= Stored data =
# # # #
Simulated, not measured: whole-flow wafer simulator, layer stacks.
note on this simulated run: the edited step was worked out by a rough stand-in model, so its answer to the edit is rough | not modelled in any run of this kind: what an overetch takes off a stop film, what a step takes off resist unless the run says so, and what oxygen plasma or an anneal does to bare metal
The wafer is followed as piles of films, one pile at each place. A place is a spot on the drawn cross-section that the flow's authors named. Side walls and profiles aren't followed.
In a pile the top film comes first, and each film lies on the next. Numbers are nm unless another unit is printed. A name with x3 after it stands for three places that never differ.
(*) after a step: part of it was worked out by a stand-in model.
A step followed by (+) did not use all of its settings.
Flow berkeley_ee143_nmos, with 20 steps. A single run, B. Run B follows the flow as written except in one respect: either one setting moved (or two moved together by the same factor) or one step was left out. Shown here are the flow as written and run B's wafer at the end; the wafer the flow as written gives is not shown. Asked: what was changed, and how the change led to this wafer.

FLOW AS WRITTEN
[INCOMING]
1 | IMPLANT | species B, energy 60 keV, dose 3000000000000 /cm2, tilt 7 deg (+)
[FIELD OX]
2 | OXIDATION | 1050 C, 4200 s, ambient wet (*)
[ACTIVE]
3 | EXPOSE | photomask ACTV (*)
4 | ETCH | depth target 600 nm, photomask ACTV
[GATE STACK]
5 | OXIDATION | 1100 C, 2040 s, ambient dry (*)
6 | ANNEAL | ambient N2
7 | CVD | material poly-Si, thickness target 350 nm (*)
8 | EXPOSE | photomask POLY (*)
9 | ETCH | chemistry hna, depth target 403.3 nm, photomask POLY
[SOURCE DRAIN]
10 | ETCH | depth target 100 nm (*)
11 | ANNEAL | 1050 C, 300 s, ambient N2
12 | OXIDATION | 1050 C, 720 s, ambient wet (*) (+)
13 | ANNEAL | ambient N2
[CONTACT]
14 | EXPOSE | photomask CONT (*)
# # # #

= Brief =
Lines from the start of the material above through the line containing "8 | EXPOSE | photomask POLY (*)" are to be duplicated exactly, and only those.

= Written reply =
Simulated, not measured: whole-flow wafer simulator, layer stacks.
note on this simulated run: the edited step was worked out by a rough stand-in model, so its answer to the edit is rough | not modelled in any run of this kind: what an overetch takes off a stop film, what a step takes off resist unless the run says so, and what oxygen plasma or an anneal does to bare metal
The wafer is followed as piles of films, one pile at each place. A place is a spot on the drawn cross-section that the flow's authors named. Side walls and profiles aren't followed.
In a pile the top film comes first, and each film lies on the next. Numbers are nm unless another unit is printed. A name with x3 after it stands for three places that never differ.
(*) after a step: part of it was worked out by a stand-in model.
A step followed by (+) did not use all of its settings.
Flow berkeley_ee143_nmos, with 20 steps. A single run, B. Run B follows the flow as written except in one respect: either one setting moved (or two moved together by the same factor) or one step was left out. Shown here are the flow as written and run B's wafer at the end; the wafer the flow as written gives is not shown. Asked: what was changed, and how the change led to this wafer.

FLOW AS WRITTEN
[INCOMING]
1 | IMPLANT | species B, energy 60 keV, dose 3000000000000 /cm2, tilt 7 deg (+)
[FIELD OX]
2 | OXIDATION | 1050 C, 4200 s, ambient wet (*)
[ACTIVE]
3 | EXPOSE | photomask ACTV (*)
4 | ETCH | depth target 600 nm, photomask ACTV
[GATE STACK]
5 | OXIDATION | 1100 C, 2040 s, ambient dry (*)
6 | ANNEAL | ambient N2
7 | CVD | material poly-Si, thickness target 350 nm (*)
8 | EXPOSE | photomask POLY (*)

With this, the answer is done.